> [SOURCE MATERIAL]
▼

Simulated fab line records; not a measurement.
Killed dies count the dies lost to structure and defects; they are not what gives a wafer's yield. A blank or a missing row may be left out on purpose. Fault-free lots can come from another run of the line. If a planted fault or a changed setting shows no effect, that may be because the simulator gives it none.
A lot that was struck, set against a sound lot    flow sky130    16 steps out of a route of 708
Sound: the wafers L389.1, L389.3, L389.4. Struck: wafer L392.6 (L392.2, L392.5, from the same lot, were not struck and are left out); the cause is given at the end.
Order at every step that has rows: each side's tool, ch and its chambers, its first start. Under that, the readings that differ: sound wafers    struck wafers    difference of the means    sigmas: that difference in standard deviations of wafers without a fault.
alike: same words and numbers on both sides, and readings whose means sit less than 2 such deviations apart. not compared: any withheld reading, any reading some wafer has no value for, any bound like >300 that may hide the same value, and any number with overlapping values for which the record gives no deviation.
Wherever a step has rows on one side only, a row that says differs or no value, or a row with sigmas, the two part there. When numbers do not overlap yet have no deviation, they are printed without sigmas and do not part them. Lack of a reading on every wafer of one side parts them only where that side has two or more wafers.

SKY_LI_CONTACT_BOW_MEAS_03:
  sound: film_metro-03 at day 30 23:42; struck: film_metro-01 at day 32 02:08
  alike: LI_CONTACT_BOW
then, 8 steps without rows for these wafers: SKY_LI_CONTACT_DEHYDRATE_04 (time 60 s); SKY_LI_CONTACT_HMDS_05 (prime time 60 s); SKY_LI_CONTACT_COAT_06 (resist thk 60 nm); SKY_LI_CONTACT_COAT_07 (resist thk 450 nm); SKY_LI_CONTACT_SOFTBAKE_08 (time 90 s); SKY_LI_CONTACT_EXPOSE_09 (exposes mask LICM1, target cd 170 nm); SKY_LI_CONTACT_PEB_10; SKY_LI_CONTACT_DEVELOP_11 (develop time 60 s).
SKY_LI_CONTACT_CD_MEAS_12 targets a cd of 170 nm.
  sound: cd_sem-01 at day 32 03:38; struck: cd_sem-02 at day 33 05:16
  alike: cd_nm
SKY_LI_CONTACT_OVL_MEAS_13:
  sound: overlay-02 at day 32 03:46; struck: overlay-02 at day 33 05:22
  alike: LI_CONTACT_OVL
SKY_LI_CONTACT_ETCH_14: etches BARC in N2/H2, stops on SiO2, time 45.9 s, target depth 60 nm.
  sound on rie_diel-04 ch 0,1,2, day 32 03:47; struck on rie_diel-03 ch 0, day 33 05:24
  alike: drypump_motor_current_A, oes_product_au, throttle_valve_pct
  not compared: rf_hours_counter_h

▲

Retype the records above from the very first line down to the line with "Sound: the wafers", keeping both of those lines. Include nothing beyond them.

> [TASK OUTPUT]
Simulated fab line records; not a measurement.
Killed dies count the dies lost to structure and defects; they are not what gives a wafer's yield. A blank or a missing row may be left out on purpose. Fault-free lots can come from another run of the line. If a planted fault or a changed setting shows no effect, that may be because the simulator gives it none.
A lot that was struck, set against a sound lot    flow sky130    16 steps out of a route of 708
Sound: the wafers L389.1, L389.3, L389.4. Struck: wafer L392.6 (L392.2, L392.5, from the same lot, were not struck and are left out); the cause is given at the end.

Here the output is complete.